▸ LISTED ENTRIES:

━━━━━━━━━━━━━━━━━━━━

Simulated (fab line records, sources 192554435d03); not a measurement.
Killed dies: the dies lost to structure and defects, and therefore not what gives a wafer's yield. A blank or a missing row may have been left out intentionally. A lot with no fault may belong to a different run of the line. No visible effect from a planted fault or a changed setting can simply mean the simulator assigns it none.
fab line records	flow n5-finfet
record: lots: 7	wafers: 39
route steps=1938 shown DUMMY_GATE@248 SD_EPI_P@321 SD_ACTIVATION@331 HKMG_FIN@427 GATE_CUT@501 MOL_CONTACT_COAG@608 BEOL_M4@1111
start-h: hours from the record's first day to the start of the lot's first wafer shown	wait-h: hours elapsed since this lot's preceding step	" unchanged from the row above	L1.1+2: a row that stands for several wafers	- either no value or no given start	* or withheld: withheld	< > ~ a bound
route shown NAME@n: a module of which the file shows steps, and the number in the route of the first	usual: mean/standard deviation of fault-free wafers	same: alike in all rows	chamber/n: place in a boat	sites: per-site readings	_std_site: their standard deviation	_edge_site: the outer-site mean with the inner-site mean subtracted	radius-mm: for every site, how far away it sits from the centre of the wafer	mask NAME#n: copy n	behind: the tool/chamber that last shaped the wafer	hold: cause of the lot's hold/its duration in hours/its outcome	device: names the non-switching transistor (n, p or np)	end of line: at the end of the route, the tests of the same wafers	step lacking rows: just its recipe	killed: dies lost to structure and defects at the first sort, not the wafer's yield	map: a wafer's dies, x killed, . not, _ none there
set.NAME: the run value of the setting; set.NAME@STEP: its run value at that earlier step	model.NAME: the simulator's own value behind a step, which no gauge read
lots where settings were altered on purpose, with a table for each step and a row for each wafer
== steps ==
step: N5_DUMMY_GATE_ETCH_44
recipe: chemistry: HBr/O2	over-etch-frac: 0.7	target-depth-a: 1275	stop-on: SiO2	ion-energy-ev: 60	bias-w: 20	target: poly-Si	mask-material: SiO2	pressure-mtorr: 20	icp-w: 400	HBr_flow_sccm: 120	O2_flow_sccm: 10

━━━━━━━━━━━━━━━━━━━━

▸ BRIEF:
Please reproduce exactly the lines above, beginning with the first and ending with the line that contains "route steps=1938 shown", and include nothing outside that range.

▸ RESULT:
Simulated (fab line records, sources 192554435d03); not a measurement.
Killed dies: the dies lost to structure and defects, and therefore not what gives a wafer's yield. A blank or a missing row may have been left out intentionally. A lot with no fault may belong to a different run of the line. No visible effect from a planted fault or a changed setting can simply mean the simulator assigns it none.
fab line records	flow n5-finfet
record: lots: 7	wafers: 39
route steps=1938 shown DUMMY_GATE@248 SD_EPI_P@321 SD_ACTIVATION@331 HKMG_FIN@427 GATE_CUT@501 MOL_CONTACT_COAG@608 BEOL_M4@1111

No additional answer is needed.